== Segment start ==

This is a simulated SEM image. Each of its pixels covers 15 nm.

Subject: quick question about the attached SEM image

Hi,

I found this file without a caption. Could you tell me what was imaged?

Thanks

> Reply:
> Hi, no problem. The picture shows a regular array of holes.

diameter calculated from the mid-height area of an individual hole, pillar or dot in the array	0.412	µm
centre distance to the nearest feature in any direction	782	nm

== Segment end ==

__Action item__: The required output is the exact run of lines from the beginning of the records to the line with "diameter calculated from", that line included.

__Exercise solution__:
This is a simulated SEM image. Each of its pixels covers 15 nm.

Subject: quick question about the attached SEM image

Hi,

I found this file without a caption. Could you tell me what was imaged?

Thanks

> Reply:
> Hi, no problem. The picture shows a regular array of holes.

diameter calculated from the mid-height area of an individual hole, pillar or dot in the array	0.412	µm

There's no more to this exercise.